## Data to examine
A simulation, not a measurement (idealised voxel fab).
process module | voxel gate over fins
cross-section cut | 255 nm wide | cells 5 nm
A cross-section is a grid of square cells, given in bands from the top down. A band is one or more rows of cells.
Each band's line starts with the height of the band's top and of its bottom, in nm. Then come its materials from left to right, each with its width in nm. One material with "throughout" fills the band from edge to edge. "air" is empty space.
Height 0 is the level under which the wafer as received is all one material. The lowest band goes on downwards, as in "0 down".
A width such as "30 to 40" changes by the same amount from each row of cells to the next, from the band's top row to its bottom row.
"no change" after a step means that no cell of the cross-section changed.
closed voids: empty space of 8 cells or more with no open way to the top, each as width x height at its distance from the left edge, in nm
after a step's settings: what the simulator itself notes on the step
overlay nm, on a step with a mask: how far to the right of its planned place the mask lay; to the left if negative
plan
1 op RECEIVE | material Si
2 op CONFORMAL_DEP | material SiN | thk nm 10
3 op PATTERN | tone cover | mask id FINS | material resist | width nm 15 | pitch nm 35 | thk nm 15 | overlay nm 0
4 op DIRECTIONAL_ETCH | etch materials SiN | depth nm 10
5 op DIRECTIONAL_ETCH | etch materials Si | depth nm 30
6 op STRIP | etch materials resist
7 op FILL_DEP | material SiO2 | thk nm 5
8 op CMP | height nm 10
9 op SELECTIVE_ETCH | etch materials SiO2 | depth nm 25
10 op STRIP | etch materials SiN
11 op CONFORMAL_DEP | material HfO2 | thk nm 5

## Requirement
Using the entries above, extract exactly the span from the line with "4 op DIRECTIONAL_ETCH" to the line with "10 op STRIP | etch materials SiN", both lines included; leave out everything else.

## Answer section
4 op DIRECTIONAL_ETCH | etch materials SiN | depth nm 10
5 op DIRECTIONAL_ETCH | etch materials Si | depth nm 30
6 op STRIP | etch materials resist
7 op FILL_DEP | material SiO2 | thk nm 5
8 op CMP | height nm 10
9 op SELECTIVE_ETCH | etch materials SiO2 | depth nm 25
10 op STRIP | etch materials SiN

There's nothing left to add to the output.